----------

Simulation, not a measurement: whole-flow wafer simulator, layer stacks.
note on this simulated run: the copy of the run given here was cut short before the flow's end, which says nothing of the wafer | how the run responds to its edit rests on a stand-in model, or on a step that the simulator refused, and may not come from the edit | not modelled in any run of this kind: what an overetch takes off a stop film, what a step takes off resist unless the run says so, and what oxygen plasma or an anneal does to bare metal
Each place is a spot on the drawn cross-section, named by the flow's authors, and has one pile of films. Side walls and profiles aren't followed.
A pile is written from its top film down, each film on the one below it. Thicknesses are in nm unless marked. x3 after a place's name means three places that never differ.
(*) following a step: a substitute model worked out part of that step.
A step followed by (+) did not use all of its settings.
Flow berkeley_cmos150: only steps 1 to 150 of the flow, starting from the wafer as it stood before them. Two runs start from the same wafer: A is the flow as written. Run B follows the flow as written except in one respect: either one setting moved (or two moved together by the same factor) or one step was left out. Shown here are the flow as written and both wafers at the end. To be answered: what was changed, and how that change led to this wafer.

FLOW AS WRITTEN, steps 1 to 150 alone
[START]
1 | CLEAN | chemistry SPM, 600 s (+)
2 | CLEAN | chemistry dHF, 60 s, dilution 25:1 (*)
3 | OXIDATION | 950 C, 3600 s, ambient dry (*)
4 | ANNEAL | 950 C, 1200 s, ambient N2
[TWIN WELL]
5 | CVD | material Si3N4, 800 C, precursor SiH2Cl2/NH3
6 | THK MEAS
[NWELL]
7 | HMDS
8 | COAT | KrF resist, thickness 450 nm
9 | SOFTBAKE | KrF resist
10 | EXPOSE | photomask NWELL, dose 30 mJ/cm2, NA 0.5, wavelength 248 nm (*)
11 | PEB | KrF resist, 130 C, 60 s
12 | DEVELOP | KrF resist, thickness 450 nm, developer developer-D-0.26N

----------

◆ **ACTION ITEM**
With the first line being the one containing "Each place is" and the last line the one containing "A step followed", transcribe exactly the lines above that fall in that range.

◆ **EXERCISE RESULT**
Each place is a spot on the drawn cross-section, named by the flow's authors, and has one pile of films. Side walls and profiles aren't followed.
A pile is written from its top film down, each film on the one below it. Thicknesses are in nm unless marked. x3 after a place's name means three places that never differ.
(*) following a step: a substitute model worked out part of that step.
A step followed by (+) did not use all of its settings.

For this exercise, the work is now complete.